### Dataset excerpts
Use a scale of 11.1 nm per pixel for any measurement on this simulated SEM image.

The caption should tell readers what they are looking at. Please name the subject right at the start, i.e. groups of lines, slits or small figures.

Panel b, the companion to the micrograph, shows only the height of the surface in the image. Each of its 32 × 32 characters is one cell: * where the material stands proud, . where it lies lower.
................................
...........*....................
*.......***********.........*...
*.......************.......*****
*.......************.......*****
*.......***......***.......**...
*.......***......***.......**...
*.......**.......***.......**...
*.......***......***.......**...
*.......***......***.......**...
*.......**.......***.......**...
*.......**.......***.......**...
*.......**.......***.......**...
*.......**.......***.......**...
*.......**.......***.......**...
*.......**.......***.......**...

### Work task
The full set of records above is to be printed again verbatim.

### Response box
Use a scale of 11.1 nm per pixel for any measurement on this simulated SEM image.

The caption should tell readers what they are looking at. Please name the subject right at the start, i.e. groups of lines, slits or small figures.

Panel b, the companion to the micrograph, shows only the height of the surface in the image. Each of its 32 × 32 characters is one cell: * where the material stands proud, . where it lies lower.
................................
...........*....................
*.......***********.........*...
*.......************.......*****
*.......************.......*****
*.......***......***.......**...
*.......***......***.......**...
*.......**.......***.......**...
*.......***......***.......**...
*.......***......***.......**...
*.......**.......***.......**...
*.......**.......***.......**...
*.......**.......***.......**...
*.......**.......***.......**...
*.......**.......***.......**...
*.......**.......***.......**...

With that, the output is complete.